Data listing:
##############################

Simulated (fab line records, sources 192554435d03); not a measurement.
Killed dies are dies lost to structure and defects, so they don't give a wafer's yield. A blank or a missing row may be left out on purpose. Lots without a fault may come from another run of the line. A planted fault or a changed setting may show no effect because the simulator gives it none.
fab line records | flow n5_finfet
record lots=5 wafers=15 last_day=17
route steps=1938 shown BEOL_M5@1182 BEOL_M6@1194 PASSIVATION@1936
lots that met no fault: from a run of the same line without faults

##############################

Required action:
Your response must consist of all the records, retyped exactly.

Answer box:
Simulated (fab line records, sources 192554435d03); not a measurement.
Killed dies are dies lost to structure and defects, so they don't give a wafer's yield. A blank or a missing row may be left out on purpose. Lots without a fault may come from another run of the line. A planted fault or a changed setting may show no effect because the simulator gives it none.
fab line records | flow n5_finfet
record lots=5 wafers=15 last_day=17
route steps=1938 shown BEOL_M5@1182 BEOL_M6@1194 PASSIVATION@1936
lots that met no fault: from a run of the same line without faults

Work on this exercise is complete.